▶ _Work order_
Reproduce the whole listing, character for character.

####

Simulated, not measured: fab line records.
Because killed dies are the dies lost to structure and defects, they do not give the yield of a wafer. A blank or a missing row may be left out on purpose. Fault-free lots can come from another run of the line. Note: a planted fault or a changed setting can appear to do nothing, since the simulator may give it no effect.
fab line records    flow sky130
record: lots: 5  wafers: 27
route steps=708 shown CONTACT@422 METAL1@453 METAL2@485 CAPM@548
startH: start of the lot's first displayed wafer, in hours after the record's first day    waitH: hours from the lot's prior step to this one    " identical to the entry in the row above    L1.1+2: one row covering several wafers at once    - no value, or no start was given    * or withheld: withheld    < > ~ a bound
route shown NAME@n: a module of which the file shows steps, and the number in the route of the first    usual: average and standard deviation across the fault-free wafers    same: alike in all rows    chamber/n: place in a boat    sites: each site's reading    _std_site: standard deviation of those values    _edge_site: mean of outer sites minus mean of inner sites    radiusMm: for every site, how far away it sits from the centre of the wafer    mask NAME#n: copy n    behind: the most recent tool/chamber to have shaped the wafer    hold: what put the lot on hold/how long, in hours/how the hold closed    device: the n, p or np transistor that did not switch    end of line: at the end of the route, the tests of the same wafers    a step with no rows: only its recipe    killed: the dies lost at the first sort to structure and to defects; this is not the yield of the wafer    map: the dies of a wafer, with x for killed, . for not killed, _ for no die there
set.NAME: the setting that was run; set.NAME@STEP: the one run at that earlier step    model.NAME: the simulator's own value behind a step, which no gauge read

####

▶ _Exercise response_
Simulated, not measured: fab line records.
Because killed dies are the dies lost to structure and defects, they do not give the yield of a wafer. A blank or a missing row may be left out on purpose. Fault-free lots can come from another run of the line. Note: a planted fault or a changed setting can appear to do nothing, since the simulator may give it no effect.
fab line records    flow sky130
record: lots: 5  wafers: 27
route steps=708 shown CONTACT@422 METAL1@453 METAL2@485 CAPM@548
startH: start of the lot's first displayed wafer, in hours after the record's first day    waitH: hours from the lot's prior step to this one    " identical to the entry in the row above    L1.1+2: one row covering several wafers at once    - no value, or no start was given    * or withheld: withheld    < > ~ a bound
route shown NAME@n: a module of which the file shows steps, and the number in the route of the first    usual: average and standard deviation across the fault-free wafers    same: alike in all rows    chamber/n: place in a boat    sites: each site's reading    _std_site: standard deviation of those values    _edge_site: mean of outer sites minus mean of inner sites    radiusMm: for every site, how far away it sits from the centre of the wafer    mask NAME#n: copy n    behind: the most recent tool/chamber to have shaped the wafer    hold: what put the lot on hold/how long, in hours/how the hold closed    device: the n, p or np transistor that did not switch    end of line: at the end of the route, the tests of the same wafers    a step with no rows: only its recipe    killed: the dies lost at the first sort to structure and to defects; this is not the yield of the wafer    map: the dies of a wafer, with x for killed, . for not killed, _ for no die there
set.NAME: the setting that was run; set.NAME@STEP: the one run at that earlier step    model.NAME: the simulator's own value behind a step, which no gauge read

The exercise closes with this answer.